| Data extracts |
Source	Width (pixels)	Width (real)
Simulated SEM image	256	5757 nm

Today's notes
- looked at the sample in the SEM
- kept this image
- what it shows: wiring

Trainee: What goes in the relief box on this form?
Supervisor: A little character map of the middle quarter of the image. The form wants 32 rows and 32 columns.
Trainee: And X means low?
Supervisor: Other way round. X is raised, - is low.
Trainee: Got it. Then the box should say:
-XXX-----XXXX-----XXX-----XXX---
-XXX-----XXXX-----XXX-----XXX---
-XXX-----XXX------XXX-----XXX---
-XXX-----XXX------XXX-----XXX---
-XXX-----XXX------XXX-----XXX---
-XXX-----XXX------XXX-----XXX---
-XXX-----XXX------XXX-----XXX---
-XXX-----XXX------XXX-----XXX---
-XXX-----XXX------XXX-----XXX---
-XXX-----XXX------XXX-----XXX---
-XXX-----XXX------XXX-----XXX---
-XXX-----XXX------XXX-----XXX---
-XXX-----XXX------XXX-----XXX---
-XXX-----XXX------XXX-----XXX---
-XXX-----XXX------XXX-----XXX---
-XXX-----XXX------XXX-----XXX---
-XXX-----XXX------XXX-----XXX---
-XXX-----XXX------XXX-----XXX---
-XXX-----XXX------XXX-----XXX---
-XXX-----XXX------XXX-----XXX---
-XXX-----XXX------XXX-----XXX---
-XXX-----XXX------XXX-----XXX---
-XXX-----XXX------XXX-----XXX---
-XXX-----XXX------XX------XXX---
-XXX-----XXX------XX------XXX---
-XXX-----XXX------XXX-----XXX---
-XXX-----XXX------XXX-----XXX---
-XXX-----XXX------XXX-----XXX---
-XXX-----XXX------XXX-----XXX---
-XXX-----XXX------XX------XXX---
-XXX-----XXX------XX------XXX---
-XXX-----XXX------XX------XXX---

| Activity |
Each line from the start of the listing above through the line containing "Trainee: What goes" must be reproduced exactly. Leave out the rest.

| Response box |
Source	Width (pixels)	Width (real)
Simulated SEM image	256	5757 nm

Today's notes
- looked at the sample in the SEM
- kept this image
- what it shows: wiring

Trainee: What goes in the relief box on this form?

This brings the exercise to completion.